## Requirement
Set down, exactly as written, every line from the top of the records below to the line containing "side of the", both ends included, and no others.

----- Information supplied
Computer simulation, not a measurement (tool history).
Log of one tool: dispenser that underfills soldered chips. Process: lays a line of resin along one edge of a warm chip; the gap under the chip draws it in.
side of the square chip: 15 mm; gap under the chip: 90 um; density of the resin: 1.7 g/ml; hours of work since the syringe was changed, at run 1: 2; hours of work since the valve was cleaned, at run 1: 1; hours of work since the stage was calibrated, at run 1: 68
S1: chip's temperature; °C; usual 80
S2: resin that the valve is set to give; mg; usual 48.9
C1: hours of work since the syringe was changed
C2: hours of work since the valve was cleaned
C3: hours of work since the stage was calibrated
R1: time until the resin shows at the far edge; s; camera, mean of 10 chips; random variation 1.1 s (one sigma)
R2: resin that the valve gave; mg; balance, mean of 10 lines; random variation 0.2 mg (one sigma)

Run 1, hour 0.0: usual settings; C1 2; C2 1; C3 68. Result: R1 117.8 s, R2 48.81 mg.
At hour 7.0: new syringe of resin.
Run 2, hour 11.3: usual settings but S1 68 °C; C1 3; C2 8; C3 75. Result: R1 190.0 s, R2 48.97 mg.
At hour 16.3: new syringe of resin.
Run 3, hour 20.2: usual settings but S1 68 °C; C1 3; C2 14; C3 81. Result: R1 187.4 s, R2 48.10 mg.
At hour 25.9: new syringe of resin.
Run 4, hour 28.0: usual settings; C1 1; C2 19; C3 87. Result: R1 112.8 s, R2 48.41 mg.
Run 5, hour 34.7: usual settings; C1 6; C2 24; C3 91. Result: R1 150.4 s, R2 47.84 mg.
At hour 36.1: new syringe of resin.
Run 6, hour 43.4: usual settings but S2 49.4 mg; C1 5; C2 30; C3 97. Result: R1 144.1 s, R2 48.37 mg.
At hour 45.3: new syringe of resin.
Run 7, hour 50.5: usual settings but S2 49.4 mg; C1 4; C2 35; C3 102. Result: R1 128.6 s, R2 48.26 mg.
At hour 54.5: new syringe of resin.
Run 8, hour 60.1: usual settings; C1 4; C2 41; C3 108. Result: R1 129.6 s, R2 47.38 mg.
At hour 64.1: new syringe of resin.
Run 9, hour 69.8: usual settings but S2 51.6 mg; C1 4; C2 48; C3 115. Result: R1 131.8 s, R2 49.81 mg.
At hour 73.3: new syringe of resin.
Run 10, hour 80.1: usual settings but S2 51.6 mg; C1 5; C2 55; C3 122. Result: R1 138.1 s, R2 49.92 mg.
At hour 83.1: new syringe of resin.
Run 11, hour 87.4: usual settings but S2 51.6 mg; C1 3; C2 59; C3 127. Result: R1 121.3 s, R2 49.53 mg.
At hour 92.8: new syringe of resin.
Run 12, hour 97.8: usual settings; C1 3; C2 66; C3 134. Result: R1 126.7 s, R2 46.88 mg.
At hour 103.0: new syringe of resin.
----------

## Written answer
Computer simulation, not a measurement (tool history).
Log of one tool: dispenser that underfills soldered chips. Process: lays a line of resin along one edge of a warm chip; the gap under the chip draws it in.
side of the square chip: 15 mm; gap under the chip: 90 um; density of the resin: 1.7 g/ml; hours of work since the syringe was changed, at run 1: 2; hours of work since the valve was cleaned, at run 1: 1; hours of work since the stage was calibrated, at run 1: 68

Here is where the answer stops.